Retype the records that come next, word for word.

*** Available data
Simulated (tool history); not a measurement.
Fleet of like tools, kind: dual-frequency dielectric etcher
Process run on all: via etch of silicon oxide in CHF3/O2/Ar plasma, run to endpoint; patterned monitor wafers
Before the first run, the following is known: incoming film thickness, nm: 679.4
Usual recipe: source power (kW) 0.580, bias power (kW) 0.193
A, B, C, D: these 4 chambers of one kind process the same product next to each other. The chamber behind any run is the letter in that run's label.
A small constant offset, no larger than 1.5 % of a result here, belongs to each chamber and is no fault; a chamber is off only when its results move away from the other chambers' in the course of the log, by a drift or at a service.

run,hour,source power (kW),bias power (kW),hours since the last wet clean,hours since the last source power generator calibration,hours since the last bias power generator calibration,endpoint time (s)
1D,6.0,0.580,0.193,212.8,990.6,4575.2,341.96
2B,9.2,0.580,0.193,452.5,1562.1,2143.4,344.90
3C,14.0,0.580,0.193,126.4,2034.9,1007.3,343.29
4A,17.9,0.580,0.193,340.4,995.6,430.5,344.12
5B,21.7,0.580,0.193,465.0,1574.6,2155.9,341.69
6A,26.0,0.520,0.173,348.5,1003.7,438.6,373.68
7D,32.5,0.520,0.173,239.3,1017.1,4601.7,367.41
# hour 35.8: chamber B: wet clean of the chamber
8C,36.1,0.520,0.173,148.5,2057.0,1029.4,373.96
******

Reply.
Simulated (tool history); not a measurement.
Fleet of like tools, kind: dual-frequency dielectric etcher
Process run on all: via etch of silicon oxide in CHF3/O2/Ar plasma, run to endpoint; patterned monitor wafers
Before the first run, the following is known: incoming film thickness, nm: 679.4
Usual recipe: source power (kW) 0.580, bias power (kW) 0.193
A, B, C, D: these 4 chambers of one kind process the same product next to each other. The chamber behind any run is the letter in that run's label.
A small constant offset, no larger than 1.5 % of a result here, belongs to each chamber and is no fault; a chamber is off only when its results move away from the other chambers' in the course of the log, by a drift or at a service.

run,hour,source power (kW),bias power (kW),hours since the last wet clean,hours since the last source power generator calibration,hours since the last bias power generator calibration,endpoint time (s)
1D,6.0,0.580,0.193,212.8,990.6,4575.2,341.96
2B,9.2,0.580,0.193,452.5,1562.1,2143.4,344.90
3C,14.0,0.580,0.193,126.4,2034.9,1007.3,343.29
4A,17.9,0.580,0.193,340.4,995.6,430.5,344.12
5B,21.7,0.580,0.193,465.0,1574.6,2155.9,341.69
6A,26.0,0.520,0.173,348.5,1003.7,438.6,373.68
7D,32.5,0.520,0.173,239.3,1017.1,4601.7,367.41
# hour 35.8: chamber B: wet clean of the chamber
8C,36.1,0.520,0.173,148.5,2057.0,1029.4,373.96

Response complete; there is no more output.